━━━
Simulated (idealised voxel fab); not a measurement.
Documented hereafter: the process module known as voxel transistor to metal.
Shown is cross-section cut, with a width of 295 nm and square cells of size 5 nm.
━━━

§ Brief
An exact transcription of every record above is required.

§ Task solution
Simulated (idealised voxel fab); not a measurement.
Documented hereafter: the process module known as voxel transistor to metal.
Shown is cross-section cut, with a width of 295 nm and square cells of size 5 nm.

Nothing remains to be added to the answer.